Required action
Return the records verbatim.

════════

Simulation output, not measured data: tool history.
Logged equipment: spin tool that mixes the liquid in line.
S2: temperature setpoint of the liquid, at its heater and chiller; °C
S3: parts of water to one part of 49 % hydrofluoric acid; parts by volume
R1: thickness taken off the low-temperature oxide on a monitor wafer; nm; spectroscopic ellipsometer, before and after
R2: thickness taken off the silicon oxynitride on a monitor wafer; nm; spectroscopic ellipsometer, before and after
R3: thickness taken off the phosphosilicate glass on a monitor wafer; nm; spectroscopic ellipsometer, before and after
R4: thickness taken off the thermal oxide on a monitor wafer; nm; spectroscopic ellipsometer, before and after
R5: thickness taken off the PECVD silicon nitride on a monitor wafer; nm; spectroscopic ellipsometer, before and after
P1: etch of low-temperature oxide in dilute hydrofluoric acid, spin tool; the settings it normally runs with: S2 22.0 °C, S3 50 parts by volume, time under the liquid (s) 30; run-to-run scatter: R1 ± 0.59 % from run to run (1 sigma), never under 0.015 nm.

════════

Worked solution
Simulation output, not measured data: tool history.
Logged equipment: spin tool that mixes the liquid in line.
S2: temperature setpoint of the liquid, at its heater and chiller; °C
S3: parts of water to one part of 49 % hydrofluoric acid; parts by volume
R1: thickness taken off the low-temperature oxide on a monitor wafer; nm; spectroscopic ellipsometer, before and after
R2: thickness taken off the silicon oxynitride on a monitor wafer; nm; spectroscopic ellipsometer, before and after
R3: thickness taken off the phosphosilicate glass on a monitor wafer; nm; spectroscopic ellipsometer, before and after
R4: thickness taken off the thermal oxide on a monitor wafer; nm; spectroscopic ellipsometer, before and after
R5: thickness taken off the PECVD silicon nitride on a monitor wafer; nm; spectroscopic ellipsometer, before and after
P1: etch of low-temperature oxide in dilute hydrofluoric acid, spin tool; the settings it normally runs with: S2 22.0 °C, S3 50 parts by volume, time under the liquid (s) 30; run-to-run scatter: R1 ± 0.59 % from run to run (1 sigma), never under 0.015 nm.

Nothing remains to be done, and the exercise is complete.